DATA EXTRACT.
======
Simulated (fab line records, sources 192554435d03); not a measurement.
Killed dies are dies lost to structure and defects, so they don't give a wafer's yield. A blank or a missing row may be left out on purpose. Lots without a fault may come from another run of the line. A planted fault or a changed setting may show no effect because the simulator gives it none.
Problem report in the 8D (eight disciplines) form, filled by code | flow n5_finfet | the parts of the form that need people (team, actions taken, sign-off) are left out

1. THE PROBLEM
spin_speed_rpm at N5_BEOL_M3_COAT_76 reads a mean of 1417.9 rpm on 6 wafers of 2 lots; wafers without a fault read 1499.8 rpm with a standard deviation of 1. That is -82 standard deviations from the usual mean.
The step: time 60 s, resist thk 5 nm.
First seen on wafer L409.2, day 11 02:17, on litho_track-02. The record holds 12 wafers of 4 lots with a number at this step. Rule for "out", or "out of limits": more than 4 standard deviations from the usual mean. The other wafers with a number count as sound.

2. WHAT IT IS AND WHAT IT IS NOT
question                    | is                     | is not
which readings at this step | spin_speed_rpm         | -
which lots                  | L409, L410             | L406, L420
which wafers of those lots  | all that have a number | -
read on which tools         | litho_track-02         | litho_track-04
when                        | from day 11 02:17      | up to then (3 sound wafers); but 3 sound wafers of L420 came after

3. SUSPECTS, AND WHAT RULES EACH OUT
======

WORK ITEM. Restate word for word the lines in the material above from the one with "Killed dies are" to the one with "L420 came after"; both of those lines count, and nothing else does.

ANSWER AREA.
Killed dies are dies lost to structure and defects, so they don't give a wafer's yield. A blank or a missing row may be left out on purpose. Lots without a fault may come from another run of the line. A planted fault or a changed setting may show no effect because the simulator gives it none.
Problem report in the 8D (eight disciplines) form, filled by code | flow n5_finfet | the parts of the form that need people (team, actions taken, sign-off) are left out

1. THE PROBLEM
spin_speed_rpm at N5_BEOL_M3_COAT_76 reads a mean of 1417.9 rpm on 6 wafers of 2 lots; wafers without a fault read 1499.8 rpm with a standard deviation of 1. That is -82 standard deviations from the usual mean.
The step: time 60 s, resist thk 5 nm.
First seen on wafer L409.2, day 11 02:17, on litho_track-02. The record holds 12 wafers of 4 lots with a number at this step. Rule for "out", or "out of limits": more than 4 standard deviations from the usual mean. The other wafers with a number count as sound.

2. WHAT IT IS AND WHAT IT IS NOT
question                    | is                     | is not
which readings at this step | spin_speed_rpm         | -
which lots                  | L409, L410             | L406, L420
which wafers of those lots  | all that have a number | -
read on which tools         | litho_track-02         | litho_track-04
when                        | from day 11 02:17      | up to then (3 sound wafers); but 3 sound wafers of L420 came after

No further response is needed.